[AVAILABLE DATA]
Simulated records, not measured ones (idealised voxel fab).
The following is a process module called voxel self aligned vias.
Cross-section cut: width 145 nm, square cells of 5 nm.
[/AVAILABLE DATA]

*WORK REQUEST:*
Set all the entries above down again exactly.

*TASK ANSWER:*
Simulated records, not measured ones (idealised voxel fab).
The following is a process module called voxel self aligned vias.
Cross-section cut: width 145 nm, square cells of 5 nm.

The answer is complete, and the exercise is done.